* Record excerpts:
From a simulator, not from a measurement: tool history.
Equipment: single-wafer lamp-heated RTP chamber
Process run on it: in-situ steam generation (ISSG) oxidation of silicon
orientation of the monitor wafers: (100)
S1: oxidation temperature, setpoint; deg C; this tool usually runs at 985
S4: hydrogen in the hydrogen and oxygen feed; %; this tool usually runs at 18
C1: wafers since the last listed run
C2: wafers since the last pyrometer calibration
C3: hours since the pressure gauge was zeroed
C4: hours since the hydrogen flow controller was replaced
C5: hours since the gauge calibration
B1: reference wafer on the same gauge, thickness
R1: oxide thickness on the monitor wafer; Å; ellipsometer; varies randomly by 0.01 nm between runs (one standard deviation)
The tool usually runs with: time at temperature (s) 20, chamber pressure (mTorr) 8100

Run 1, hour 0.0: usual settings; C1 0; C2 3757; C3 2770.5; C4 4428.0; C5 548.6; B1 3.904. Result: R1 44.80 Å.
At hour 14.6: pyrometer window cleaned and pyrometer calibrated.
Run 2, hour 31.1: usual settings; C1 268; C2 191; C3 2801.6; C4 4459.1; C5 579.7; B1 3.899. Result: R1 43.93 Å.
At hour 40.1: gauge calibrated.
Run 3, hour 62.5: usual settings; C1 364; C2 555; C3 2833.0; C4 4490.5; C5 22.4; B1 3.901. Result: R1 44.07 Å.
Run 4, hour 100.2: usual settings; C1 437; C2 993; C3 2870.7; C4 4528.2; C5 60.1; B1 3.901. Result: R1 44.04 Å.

* Action item: Repeat the lines above exactly.

* Result:
From a simulator, not from a measurement: tool history.
Equipment: single-wafer lamp-heated RTP chamber
Process run on it: in-situ steam generation (ISSG) oxidation of silicon
orientation of the monitor wafers: (100)
S1: oxidation temperature, setpoint; deg C; this tool usually runs at 985
S4: hydrogen in the hydrogen and oxygen feed; %; this tool usually runs at 18
C1: wafers since the last listed run
C2: wafers since the last pyrometer calibration
C3: hours since the pressure gauge was zeroed
C4: hours since the hydrogen flow controller was replaced
C5: hours since the gauge calibration
B1: reference wafer on the same gauge, thickness
R1: oxide thickness on the monitor wafer; Å; ellipsometer; varies randomly by 0.01 nm between runs (one standard deviation)
The tool usually runs with: time at temperature (s) 20, chamber pressure (mTorr) 8100

Run 1, hour 0.0: usual settings; C1 0; C2 3757; C3 2770.5; C4 4428.0; C5 548.6; B1 3.904. Result: R1 44.80 Å.
At hour 14.6: pyrometer window cleaned and pyrometer calibrated.
Run 2, hour 31.1: usual settings; C1 268; C2 191; C3 2801.6; C4 4459.1; C5 579.7; B1 3.899. Result: R1 43.93 Å.
At hour 40.1: gauge calibrated.
Run 3, hour 62.5: usual settings; C1 364; C2 555; C3 2833.0; C4 4490.5; C5 22.4; B1 3.901. Result: R1 44.07 Å.
Run 4, hour 100.2: usual settings; C1 437; C2 993; C3 2870.7; C4 4528.2; C5 60.1; B1 3.901. Result: R1 44.04 Å.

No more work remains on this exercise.